DATASET CONTENT:
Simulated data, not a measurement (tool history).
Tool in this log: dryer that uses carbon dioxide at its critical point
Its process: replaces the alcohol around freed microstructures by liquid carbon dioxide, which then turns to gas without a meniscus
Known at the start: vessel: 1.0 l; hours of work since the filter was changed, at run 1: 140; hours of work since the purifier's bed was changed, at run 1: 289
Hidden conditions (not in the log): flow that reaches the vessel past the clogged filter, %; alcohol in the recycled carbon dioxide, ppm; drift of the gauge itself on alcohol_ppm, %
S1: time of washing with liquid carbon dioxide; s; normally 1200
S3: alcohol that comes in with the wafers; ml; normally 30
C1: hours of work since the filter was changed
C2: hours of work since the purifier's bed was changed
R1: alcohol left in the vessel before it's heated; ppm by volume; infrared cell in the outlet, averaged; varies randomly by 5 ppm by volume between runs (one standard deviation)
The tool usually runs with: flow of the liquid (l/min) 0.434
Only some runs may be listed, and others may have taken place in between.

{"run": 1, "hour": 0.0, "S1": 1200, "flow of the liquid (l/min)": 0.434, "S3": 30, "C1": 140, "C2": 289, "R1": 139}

ACTIVITY:
Word for word, extract all the records.

RESPONSE BOX:
Simulated data, not a measurement (tool history).
Tool in this log: dryer that uses carbon dioxide at its critical point
Its process: replaces the alcohol around freed microstructures by liquid carbon dioxide, which then turns to gas without a meniscus
Known at the start: vessel: 1.0 l; hours of work since the filter was changed, at run 1: 140; hours of work since the purifier's bed was changed, at run 1: 289
Hidden conditions (not in the log): flow that reaches the vessel past the clogged filter, %; alcohol in the recycled carbon dioxide, ppm; drift of the gauge itself on alcohol_ppm, %
S1: time of washing with liquid carbon dioxide; s; normally 1200
S3: alcohol that comes in with the wafers; ml; normally 30
C1: hours of work since the filter was changed
C2: hours of work since the purifier's bed was changed
R1: alcohol left in the vessel before it's heated; ppm by volume; infrared cell in the outlet, averaged; varies randomly by 5 ppm by volume between runs (one standard deviation)
The tool usually runs with: flow of the liquid (l/min) 0.434
Only some runs may be listed, and others may have taken place in between.

{"run": 1, "hour": 0.0, "S1": 1200, "flow of the liquid (l/min)": 0.434, "S3": 30, "C1": 140, "C2": 289, "R1": 139}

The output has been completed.